********
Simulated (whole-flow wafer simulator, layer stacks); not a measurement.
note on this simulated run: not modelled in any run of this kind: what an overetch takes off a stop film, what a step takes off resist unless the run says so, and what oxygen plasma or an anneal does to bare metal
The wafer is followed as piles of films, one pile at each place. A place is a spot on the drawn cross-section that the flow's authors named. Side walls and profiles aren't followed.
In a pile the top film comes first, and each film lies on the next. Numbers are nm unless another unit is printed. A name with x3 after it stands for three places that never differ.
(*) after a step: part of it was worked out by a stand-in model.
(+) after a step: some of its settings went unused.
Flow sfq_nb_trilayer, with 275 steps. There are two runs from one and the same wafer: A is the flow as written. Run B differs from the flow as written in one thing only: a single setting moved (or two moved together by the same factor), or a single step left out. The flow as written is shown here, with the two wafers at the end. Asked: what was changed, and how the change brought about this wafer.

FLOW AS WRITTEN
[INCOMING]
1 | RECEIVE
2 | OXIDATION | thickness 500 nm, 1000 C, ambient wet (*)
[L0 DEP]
********

Your task is to transcribe the listing above in full and exactly.

EXERCISE SOLUTION =>
Simulated (whole-flow wafer simulator, layer stacks); not a measurement.
note on this simulated run: not modelled in any run of this kind: what an overetch takes off a stop film, what a step takes off resist unless the run says so, and what oxygen plasma or an anneal does to bare metal
The wafer is followed as piles of films, one pile at each place. A place is a spot on the drawn cross-section that the flow's authors named. Side walls and profiles aren't followed.
In a pile the top film comes first, and each film lies on the next. Numbers are nm unless another unit is printed. A name with x3 after it stands for three places that never differ.
(*) after a step: part of it was worked out by a stand-in model.
(+) after a step: some of its settings went unused.
Flow sfq_nb_trilayer, with 275 steps. There are two runs from one and the same wafer: A is the flow as written. Run B differs from the flow as written in one thing only: a single setting moved (or two moved together by the same factor), or a single step left out. The flow as written is shown here, with the two wafers at the end. Asked: what was changed, and how the change brought about this wafer.

FLOW AS WRITTEN
[INCOMING]
1 | RECEIVE
2 | OXIDATION | thickness 500 nm, 1000 C, ambient wet (*)
[L0 DEP]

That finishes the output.